* WORK REQUEST *
In the listing below, find the line containing "N5_BEOL_M13_ETCH_38: etches SiCN" and the line containing "sound on pvd_sputter-03, day 14 03:06;". Repeat exactly those two lines and every line between them, nothing more.

↓↓↓

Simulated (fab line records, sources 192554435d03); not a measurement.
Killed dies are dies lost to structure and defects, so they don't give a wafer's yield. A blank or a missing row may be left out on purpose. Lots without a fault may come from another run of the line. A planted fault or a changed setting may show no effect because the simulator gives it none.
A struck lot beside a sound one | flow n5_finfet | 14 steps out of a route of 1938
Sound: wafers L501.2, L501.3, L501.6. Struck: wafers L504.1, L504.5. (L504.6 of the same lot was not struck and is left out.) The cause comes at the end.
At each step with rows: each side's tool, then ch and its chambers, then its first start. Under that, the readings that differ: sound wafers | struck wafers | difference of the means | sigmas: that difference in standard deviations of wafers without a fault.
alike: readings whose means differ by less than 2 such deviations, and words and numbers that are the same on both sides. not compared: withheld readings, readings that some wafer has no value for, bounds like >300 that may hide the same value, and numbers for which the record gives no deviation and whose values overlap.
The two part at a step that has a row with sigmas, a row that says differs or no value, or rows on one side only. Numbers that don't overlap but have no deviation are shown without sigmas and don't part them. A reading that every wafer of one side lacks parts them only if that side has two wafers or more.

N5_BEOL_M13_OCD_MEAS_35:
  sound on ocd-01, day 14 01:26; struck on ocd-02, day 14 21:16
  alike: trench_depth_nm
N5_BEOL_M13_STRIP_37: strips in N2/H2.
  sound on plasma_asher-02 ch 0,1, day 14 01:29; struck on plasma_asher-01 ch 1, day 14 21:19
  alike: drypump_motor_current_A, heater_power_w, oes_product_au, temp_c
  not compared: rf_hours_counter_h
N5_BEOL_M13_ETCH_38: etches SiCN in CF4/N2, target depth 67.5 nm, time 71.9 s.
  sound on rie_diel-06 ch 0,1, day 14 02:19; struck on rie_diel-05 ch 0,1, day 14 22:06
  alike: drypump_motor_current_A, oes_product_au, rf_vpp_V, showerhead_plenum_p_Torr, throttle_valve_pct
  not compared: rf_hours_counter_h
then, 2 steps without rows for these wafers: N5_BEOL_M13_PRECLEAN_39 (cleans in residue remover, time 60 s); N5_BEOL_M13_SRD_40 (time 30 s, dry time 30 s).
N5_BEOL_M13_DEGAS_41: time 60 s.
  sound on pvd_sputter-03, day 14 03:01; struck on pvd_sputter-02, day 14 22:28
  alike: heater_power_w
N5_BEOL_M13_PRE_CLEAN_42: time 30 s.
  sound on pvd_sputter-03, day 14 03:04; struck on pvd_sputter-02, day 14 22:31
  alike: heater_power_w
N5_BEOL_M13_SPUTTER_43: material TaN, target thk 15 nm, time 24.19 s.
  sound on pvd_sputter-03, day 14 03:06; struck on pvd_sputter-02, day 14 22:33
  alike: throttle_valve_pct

↑↑↑

* RESULT *
N5_BEOL_M13_ETCH_38: etches SiCN in CF4/N2, target depth 67.5 nm, time 71.9 s.
  sound on rie_diel-06 ch 0,1, day 14 02:19; struck on rie_diel-05 ch 0,1, day 14 22:06
  alike: drypump_motor_current_A, oes_product_au, rf_vpp_V, showerhead_plenum_p_Torr, throttle_valve_pct
  not compared: rf_hours_counter_h
then, 2 steps without rows for these wafers: N5_BEOL_M13_PRECLEAN_39 (cleans in residue remover, time 60 s); N5_BEOL_M13_SRD_40 (time 30 s, dry time 30 s).
N5_BEOL_M13_DEGAS_41: time 60 s.
  sound on pvd_sputter-03, day 14 03:01; struck on pvd_sputter-02, day 14 22:28
  alike: heater_power_w
N5_BEOL_M13_PRE_CLEAN_42: time 30 s.
  sound on pvd_sputter-03, day 14 03:04; struck on pvd_sputter-02, day 14 22:31
  alike: heater_power_w
N5_BEOL_M13_SPUTTER_43: material TaN, target thk 15 nm, time 24.19 s.
  sound on pvd_sputter-03, day 14 03:06; struck on pvd_sputter-02, day 14 22:33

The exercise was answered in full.